Work item
Print the records below word for word, beginning with the first line and ending once the line containing "Only some runs" is printed.

Start of Data for review

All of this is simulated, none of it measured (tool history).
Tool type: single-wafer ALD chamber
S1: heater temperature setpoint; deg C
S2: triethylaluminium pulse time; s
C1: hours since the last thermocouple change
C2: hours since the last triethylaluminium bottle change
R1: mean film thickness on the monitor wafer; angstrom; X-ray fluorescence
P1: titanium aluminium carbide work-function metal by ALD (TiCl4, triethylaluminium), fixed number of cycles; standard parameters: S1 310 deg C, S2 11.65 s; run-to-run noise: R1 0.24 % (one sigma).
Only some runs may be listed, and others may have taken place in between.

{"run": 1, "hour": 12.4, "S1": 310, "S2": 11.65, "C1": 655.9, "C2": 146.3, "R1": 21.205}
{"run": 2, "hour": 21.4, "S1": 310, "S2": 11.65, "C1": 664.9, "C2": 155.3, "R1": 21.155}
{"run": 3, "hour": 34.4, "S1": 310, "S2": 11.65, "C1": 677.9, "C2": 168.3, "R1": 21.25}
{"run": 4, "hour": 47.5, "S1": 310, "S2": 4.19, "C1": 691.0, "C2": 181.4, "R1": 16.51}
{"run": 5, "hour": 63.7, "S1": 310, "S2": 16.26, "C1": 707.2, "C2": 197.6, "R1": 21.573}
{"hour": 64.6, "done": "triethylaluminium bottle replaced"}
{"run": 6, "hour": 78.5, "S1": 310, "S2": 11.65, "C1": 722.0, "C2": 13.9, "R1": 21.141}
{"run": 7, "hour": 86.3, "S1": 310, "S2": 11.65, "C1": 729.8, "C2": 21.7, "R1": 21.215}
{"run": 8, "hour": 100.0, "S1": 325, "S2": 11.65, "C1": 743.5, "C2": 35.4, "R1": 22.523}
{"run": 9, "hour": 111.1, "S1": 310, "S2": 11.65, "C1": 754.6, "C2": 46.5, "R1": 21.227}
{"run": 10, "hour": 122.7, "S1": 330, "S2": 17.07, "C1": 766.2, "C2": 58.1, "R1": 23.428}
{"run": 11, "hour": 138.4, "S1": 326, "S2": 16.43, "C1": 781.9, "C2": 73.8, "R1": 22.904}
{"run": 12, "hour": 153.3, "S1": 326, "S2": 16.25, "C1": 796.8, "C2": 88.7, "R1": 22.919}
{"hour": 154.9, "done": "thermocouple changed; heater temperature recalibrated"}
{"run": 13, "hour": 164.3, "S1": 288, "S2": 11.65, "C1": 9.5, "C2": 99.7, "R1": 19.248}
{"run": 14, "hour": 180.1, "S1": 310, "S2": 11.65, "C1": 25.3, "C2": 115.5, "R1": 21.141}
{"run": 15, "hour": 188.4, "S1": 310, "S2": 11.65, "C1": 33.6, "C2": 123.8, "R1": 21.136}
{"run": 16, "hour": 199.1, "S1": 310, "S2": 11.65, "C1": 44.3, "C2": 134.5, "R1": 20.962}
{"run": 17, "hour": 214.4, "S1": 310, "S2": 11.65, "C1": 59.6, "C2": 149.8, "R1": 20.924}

End of Data for review

Answer space
All of this is simulated, none of it measured (tool history).
Tool type: single-wafer ALD chamber
S1: heater temperature setpoint; deg C
S2: triethylaluminium pulse time; s
C1: hours since the last thermocouple change
C2: hours since the last triethylaluminium bottle change
R1: mean film thickness on the monitor wafer; angstrom; X-ray fluorescence
P1: titanium aluminium carbide work-function metal by ALD (TiCl4, triethylaluminium), fixed number of cycles; standard parameters: S1 310 deg C, S2 11.65 s; run-to-run noise: R1 0.24 % (one sigma).
Only some runs may be listed, and others may have taken place in between.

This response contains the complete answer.